> [Work instruction]: Please copy exactly the lines that run from the start of the entries to the line containing "The tool may", inclusive.

> [Records shown]:
· · ·
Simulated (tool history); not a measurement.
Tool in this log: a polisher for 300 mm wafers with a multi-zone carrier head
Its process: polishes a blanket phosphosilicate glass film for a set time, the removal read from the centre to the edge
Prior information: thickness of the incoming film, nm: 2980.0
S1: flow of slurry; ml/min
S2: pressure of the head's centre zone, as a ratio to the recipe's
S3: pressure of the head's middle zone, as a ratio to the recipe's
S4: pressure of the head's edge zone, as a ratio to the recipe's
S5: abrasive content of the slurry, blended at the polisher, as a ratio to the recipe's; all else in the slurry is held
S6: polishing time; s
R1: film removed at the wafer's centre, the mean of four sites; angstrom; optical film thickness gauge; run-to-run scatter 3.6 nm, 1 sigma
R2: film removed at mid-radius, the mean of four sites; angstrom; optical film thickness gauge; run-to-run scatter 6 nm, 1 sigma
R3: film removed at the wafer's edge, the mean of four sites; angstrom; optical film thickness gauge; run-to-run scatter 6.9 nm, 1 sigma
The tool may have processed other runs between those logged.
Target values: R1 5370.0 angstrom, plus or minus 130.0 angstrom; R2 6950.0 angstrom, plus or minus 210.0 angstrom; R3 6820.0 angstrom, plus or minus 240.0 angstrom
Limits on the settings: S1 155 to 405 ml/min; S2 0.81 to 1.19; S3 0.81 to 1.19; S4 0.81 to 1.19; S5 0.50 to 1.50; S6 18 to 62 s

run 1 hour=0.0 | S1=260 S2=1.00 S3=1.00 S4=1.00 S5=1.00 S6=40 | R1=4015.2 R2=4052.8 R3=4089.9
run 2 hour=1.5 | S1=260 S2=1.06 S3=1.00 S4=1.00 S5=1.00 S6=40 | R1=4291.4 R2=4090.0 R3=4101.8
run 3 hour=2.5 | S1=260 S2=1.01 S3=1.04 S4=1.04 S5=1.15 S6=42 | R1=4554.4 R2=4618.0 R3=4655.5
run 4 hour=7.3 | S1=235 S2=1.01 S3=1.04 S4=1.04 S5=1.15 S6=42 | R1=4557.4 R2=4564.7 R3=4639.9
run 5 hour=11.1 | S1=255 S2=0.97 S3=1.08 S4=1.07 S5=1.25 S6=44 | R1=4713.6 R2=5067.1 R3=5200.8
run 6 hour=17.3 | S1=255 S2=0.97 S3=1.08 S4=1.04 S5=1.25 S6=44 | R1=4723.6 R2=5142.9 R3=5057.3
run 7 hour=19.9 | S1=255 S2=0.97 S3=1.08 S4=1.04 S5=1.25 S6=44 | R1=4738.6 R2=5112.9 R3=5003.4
· · ·

> [Task answer]:
Simulated (tool history); not a measurement.
Tool in this log: a polisher for 300 mm wafers with a multi-zone carrier head
Its process: polishes a blanket phosphosilicate glass film for a set time, the removal read from the centre to the edge
Prior information: thickness of the incoming film, nm: 2980.0
S1: flow of slurry; ml/min
S2: pressure of the head's centre zone, as a ratio to the recipe's
S3: pressure of the head's middle zone, as a ratio to the recipe's
S4: pressure of the head's edge zone, as a ratio to the recipe's
S5: abrasive content of the slurry, blended at the polisher, as a ratio to the recipe's; all else in the slurry is held
S6: polishing time; s
R1: film removed at the wafer's centre, the mean of four sites; angstrom; optical film thickness gauge; run-to-run scatter 3.6 nm, 1 sigma
R2: film removed at mid-radius, the mean of four sites; angstrom; optical film thickness gauge; run-to-run scatter 6 nm, 1 sigma
R3: film removed at the wafer's edge, the mean of four sites; angstrom; optical film thickness gauge; run-to-run scatter 6.9 nm, 1 sigma
The tool may have processed other runs between those logged.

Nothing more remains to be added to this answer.